┌─ Extracted entries

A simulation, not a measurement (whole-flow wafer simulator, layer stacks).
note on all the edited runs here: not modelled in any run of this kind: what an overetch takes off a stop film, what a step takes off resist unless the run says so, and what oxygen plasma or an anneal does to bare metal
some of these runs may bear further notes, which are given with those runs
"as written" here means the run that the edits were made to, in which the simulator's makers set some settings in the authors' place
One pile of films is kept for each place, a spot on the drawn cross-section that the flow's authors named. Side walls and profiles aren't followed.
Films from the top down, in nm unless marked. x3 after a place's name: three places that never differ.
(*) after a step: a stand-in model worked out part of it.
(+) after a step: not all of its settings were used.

└─

■ Assigned task ■
Beginning with the line containing "One pile of" and ending with the line containing "Films from the", extract those lines exactly from the listing above, and only those.

■ Written reply ■
One pile of films is kept for each place, a spot on the drawn cross-section that the flow's authors named. Side walls and profiles aren't followed.
Films from the top down, in nm unless marked. x3 after a place's name: three places that never differ.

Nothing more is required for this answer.